Provided information »
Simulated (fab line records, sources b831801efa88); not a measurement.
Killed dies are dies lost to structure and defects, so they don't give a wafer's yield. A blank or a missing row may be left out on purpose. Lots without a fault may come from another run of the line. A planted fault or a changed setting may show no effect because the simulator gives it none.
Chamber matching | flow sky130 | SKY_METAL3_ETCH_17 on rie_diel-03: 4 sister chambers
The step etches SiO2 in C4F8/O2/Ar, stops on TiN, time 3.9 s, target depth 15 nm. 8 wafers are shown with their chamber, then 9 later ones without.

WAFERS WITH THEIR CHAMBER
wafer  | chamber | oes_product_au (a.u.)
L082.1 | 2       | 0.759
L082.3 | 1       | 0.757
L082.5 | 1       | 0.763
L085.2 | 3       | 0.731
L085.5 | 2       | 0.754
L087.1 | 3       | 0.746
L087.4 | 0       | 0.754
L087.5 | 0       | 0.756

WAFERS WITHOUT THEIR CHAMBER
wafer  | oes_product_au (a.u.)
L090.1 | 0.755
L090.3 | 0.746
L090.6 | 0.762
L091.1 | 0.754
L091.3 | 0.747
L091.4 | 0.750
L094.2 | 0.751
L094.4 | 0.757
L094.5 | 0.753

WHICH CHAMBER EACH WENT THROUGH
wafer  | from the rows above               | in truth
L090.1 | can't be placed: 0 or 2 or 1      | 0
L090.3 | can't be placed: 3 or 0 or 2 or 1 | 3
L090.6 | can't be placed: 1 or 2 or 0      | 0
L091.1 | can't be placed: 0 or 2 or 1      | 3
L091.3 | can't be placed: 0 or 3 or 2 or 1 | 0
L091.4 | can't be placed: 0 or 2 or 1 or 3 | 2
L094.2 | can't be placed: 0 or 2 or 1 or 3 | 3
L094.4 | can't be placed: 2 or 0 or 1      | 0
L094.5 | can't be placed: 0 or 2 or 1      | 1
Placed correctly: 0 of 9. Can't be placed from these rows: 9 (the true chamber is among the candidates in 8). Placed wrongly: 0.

Activity »
Please print, exactly and with nothing else, the lines from the first line of the entries through the line containing "L094.5 | can't".

Answer box »
Simulated (fab line records, sources b831801efa88); not a measurement.
Killed dies are dies lost to structure and defects, so they don't give a wafer's yield. A blank or a missing row may be left out on purpose. Lots without a fault may come from another run of the line. A planted fault or a changed setting may show no effect because the simulator gives it none.
Chamber matching | flow sky130 | SKY_METAL3_ETCH_17 on rie_diel-03: 4 sister chambers
The step etches SiO2 in C4F8/O2/Ar, stops on TiN, time 3.9 s, target depth 15 nm. 8 wafers are shown with their chamber, then 9 later ones without.

WAFERS WITH THEIR CHAMBER
wafer  | chamber | oes_product_au (a.u.)
L082.1 | 2       | 0.759
L082.3 | 1       | 0.757
L082.5 | 1       | 0.763
L085.2 | 3       | 0.731
L085.5 | 2       | 0.754
L087.1 | 3       | 0.746
L087.4 | 0       | 0.754
L087.5 | 0       | 0.756

WAFERS WITHOUT THEIR CHAMBER
wafer  | oes_product_au (a.u.)
L090.1 | 0.755
L090.3 | 0.746
L090.6 | 0.762
L091.1 | 0.754
L091.3 | 0.747
L091.4 | 0.750
L094.2 | 0.751
L094.4 | 0.757
L094.5 | 0.753

WHICH CHAMBER EACH WENT THROUGH
wafer  | from the rows above               | in truth
L090.1 | can't be placed: 0 or 2 or 1      | 0
L090.3 | can't be placed: 3 or 0 or 2 or 1 | 3
L090.6 | can't be placed: 1 or 2 or 0      | 0
L091.1 | can't be placed: 0 or 2 or 1      | 3
L091.3 | can't be placed: 0 or 3 or 2 or 1 | 0
L091.4 | can't be placed: 0 or 2 or 1 or 3 | 2
L094.2 | can't be placed: 0 or 2 or 1 or 3 | 3
L094.4 | can't be placed: 2 or 0 or 1      | 0
L094.5 | can't be placed: 0 or 2 or 1      | 1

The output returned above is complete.